_ _ _ _ _
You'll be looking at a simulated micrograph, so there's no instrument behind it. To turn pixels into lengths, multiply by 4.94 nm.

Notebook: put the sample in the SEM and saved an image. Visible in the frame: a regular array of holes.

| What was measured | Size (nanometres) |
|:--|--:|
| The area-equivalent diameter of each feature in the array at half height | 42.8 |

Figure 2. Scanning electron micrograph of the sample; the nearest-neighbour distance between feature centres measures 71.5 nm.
_ _ _ _ _

# TASK ITEM
Please reproduce exactly the lines in the listing above from the one containing "Notebook: put the" through the one containing "height | 42.8 |", both included, and nothing more.

# RESPONSE AREA
Notebook: put the sample in the SEM and saved an image. Visible in the frame: a regular array of holes.

| What was measured | Size (nanometres) |
|:--|--:|
| The area-equivalent diameter of each feature in the array at half height | 42.8 |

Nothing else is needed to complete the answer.